*** Opening of RAW DATA ***
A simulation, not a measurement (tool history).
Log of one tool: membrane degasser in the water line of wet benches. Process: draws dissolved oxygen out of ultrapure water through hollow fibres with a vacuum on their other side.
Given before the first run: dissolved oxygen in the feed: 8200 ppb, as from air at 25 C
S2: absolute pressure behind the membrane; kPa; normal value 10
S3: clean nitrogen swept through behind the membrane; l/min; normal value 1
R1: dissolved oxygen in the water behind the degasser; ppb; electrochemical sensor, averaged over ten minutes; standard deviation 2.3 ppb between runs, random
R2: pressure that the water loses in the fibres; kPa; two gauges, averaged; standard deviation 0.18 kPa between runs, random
*** Close of RAW DATA ***

# ACTIVITY:
Nothing should be dropped or changed, so repeat all of the entries exactly.

# RESPONSE BOX:
A simulation, not a measurement (tool history).
Log of one tool: membrane degasser in the water line of wet benches. Process: draws dissolved oxygen out of ultrapure water through hollow fibres with a vacuum on their other side.
Given before the first run: dissolved oxygen in the feed: 8200 ppb, as from air at 25 C
S2: absolute pressure behind the membrane; kPa; normal value 10
S3: clean nitrogen swept through behind the membrane; l/min; normal value 1
R1: dissolved oxygen in the water behind the degasser; ppb; electrochemical sensor, averaged over ten minutes; standard deviation 2.3 ppb between runs, random
R2: pressure that the water loses in the fibres; kPa; two gauges, averaged; standard deviation 0.18 kPa between runs, random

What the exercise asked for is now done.